________________________

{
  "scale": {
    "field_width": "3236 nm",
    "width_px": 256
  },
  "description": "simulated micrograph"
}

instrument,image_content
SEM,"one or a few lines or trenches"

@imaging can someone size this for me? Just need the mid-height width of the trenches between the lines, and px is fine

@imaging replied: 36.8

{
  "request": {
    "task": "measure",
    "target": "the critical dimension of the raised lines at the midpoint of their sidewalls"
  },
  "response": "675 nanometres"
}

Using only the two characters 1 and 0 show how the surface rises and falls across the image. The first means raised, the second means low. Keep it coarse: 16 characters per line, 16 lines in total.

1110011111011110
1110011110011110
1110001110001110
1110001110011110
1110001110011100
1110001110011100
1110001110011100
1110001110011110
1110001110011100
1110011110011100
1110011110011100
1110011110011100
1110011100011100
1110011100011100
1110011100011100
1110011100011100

________________________

ACTION ITEM » Would you restate exactly the lines of the material above, from its opening line through the line with "1110001110001110", and output only those?

WORKED SOLUTION »
{
  "scale": {
    "field_width": "3236 nm",
    "width_px": 256
  },
  "description": "simulated micrograph"
}

instrument,image_content
SEM,"one or a few lines or trenches"

@imaging can someone size this for me? Just need the mid-height width of the trenches between the lines, and px is fine

@imaging replied: 36.8

{
  "request": {
    "task": "measure",
    "target": "the critical dimension of the raised lines at the midpoint of their sidewalls"
  },
  "response": "675 nanometres"
}

Using only the two characters 1 and 0 show how the surface rises and falls across the image. The first means raised, the second means low. Keep it coarse: 16 characters per line, 16 lines in total.

1110011111011110
1110011110011110
1110001110001110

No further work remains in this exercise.